=== Section Start ===
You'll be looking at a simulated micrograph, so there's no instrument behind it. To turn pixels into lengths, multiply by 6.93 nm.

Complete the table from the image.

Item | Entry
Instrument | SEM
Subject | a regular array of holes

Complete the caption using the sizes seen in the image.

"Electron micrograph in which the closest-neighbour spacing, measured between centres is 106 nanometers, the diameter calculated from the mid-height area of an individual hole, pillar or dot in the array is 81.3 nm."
=== Section End ===

• Work task: Your task is to repeat the records exactly. Begin at their first line and stop after the line containing "Complete the caption".

• Task response:
You'll be looking at a simulated micrograph, so there's no instrument behind it. To turn pixels into lengths, multiply by 6.93 nm.

Complete the table from the image.

Item | Entry
Instrument | SEM
Subject | a regular array of holes

Complete the caption using the sizes seen in the image.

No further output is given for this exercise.